Activity |
Send back every line of the data exactly.

↓

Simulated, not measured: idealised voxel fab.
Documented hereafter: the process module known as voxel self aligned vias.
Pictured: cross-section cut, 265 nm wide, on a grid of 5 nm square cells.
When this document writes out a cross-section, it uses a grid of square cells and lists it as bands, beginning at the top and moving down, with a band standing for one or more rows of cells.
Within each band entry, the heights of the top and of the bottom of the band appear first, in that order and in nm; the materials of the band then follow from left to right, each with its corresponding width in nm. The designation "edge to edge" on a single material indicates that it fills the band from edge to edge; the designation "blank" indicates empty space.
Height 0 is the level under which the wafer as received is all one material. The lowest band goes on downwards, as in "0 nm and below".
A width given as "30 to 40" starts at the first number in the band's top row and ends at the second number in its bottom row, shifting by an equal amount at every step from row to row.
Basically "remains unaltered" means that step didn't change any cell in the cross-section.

↑

Answer box |
Simulated, not measured: idealised voxel fab.
Documented hereafter: the process module known as voxel self aligned vias.
Pictured: cross-section cut, 265 nm wide, on a grid of 5 nm square cells.
When this document writes out a cross-section, it uses a grid of square cells and lists it as bands, beginning at the top and moving down, with a band standing for one or more rows of cells.
Within each band entry, the heights of the top and of the bottom of the band appear first, in that order and in nm; the materials of the band then follow from left to right, each with its corresponding width in nm. The designation "edge to edge" on a single material indicates that it fills the band from edge to edge; the designation "blank" indicates empty space.
Height 0 is the level under which the wafer as received is all one material. The lowest band goes on downwards, as in "0 nm and below".
A width given as "30 to 40" starts at the first number in the band's top row and ends at the second number in its bottom row, shifting by an equal amount at every step from row to row.
Basically "remains unaltered" means that step didn't change any cell in the cross-section.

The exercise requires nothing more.